▶ _Extracted data_
--- START ---

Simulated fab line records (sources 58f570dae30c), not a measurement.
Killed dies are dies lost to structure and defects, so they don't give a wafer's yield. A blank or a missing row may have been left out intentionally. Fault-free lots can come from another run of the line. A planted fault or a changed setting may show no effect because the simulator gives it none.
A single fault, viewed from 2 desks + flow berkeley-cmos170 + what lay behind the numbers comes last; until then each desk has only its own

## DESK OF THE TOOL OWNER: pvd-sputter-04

--- END ---

▶ _Brief_
Each and every record above needs writing out exactly.

▶ _Exercise response_
Simulated fab line records (sources 58f570dae30c), not a measurement.
Killed dies are dies lost to structure and defects, so they don't give a wafer's yield. A blank or a missing row may have been left out intentionally. Fault-free lots can come from another run of the line. A planted fault or a changed setting may show no effect because the simulator gives it none.
A single fault, viewed from 2 desks + flow berkeley-cmos170 + what lay behind the numbers comes last; until then each desk has only its own

## DESK OF THE TOOL OWNER: pvd-sputter-04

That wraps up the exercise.